::: SUPPLIED INFORMATION :::

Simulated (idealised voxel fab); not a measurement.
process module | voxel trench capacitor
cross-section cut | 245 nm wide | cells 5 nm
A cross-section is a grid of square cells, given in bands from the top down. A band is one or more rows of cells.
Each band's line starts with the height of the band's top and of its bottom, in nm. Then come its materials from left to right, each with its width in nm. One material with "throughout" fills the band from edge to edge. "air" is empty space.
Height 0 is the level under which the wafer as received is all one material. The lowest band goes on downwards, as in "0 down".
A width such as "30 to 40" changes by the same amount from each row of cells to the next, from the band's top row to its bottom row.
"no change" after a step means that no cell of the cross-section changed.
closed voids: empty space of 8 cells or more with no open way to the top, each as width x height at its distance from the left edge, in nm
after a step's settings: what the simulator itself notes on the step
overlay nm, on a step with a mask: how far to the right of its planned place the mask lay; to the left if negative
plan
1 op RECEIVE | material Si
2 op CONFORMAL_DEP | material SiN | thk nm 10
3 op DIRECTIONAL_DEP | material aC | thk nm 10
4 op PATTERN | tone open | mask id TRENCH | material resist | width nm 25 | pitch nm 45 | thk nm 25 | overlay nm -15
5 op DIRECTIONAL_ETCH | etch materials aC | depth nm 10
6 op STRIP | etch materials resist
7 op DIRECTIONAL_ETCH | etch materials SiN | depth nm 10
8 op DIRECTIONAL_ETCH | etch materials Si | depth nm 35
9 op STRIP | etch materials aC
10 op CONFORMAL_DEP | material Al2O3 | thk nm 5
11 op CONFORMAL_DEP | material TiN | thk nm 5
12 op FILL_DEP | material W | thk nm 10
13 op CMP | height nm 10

:::

» **EXERCISE**
All that belongs in the answer is the lines from the start of the entries above through the line containing "Height 0 is", each given exactly.

» **WRITTEN RESPONSE**
Simulated (idealised voxel fab); not a measurement.
process module | voxel trench capacitor
cross-section cut | 245 nm wide | cells 5 nm
A cross-section is a grid of square cells, given in bands from the top down. A band is one or more rows of cells.
Each band's line starts with the height of the band's top and of its bottom, in nm. Then come its materials from left to right, each with its width in nm. One material with "throughout" fills the band from edge to edge. "air" is empty space.
Height 0 is the level under which the wafer as received is all one material. The lowest band goes on downwards, as in "0 down".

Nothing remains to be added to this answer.